Work request >> Return each line exactly as written. Begin with the first line of the entries and end with the line that has "note on this".

##### Provided information
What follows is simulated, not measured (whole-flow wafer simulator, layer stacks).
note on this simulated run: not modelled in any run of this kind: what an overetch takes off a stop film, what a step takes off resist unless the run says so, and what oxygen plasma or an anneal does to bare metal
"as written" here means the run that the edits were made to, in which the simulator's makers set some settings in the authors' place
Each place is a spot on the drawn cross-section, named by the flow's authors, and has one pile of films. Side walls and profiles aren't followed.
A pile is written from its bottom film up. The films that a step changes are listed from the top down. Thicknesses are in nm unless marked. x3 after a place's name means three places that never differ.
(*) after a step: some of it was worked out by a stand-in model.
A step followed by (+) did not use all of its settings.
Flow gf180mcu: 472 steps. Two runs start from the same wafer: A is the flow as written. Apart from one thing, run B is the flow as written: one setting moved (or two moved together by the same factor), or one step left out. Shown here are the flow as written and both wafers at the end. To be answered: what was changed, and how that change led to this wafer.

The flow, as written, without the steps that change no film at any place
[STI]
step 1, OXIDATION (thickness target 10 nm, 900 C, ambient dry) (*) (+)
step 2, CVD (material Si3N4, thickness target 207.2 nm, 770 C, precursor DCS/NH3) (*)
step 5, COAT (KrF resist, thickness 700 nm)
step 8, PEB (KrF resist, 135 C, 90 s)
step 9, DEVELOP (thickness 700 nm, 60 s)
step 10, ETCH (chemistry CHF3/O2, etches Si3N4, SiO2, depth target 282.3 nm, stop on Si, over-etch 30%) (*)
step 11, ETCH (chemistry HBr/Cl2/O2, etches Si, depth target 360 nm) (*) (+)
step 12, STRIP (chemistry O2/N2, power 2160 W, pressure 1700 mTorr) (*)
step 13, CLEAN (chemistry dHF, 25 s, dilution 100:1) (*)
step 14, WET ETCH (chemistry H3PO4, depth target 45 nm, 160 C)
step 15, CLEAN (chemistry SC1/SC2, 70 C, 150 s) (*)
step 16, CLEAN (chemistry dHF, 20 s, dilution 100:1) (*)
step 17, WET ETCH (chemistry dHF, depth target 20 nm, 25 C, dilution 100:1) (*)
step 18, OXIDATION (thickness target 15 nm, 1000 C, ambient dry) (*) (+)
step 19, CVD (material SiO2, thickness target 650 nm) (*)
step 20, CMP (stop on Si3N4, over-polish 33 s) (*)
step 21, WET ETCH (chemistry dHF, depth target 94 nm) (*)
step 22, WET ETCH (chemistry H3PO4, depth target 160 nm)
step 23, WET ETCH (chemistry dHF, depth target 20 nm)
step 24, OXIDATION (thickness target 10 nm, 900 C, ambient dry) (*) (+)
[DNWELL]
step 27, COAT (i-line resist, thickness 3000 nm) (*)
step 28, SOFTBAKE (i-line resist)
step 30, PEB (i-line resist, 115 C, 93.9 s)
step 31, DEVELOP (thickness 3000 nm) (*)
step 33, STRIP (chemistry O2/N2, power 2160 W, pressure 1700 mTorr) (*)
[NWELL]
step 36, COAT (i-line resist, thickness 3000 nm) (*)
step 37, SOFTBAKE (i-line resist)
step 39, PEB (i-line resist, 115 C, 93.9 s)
##########

Solution >>
What follows is simulated, not measured (whole-flow wafer simulator, layer stacks).
note on this simulated run: not modelled in any run of this kind: what an overetch takes off a stop film, what a step takes off resist unless the run says so, and what oxygen plasma or an anneal does to bare metal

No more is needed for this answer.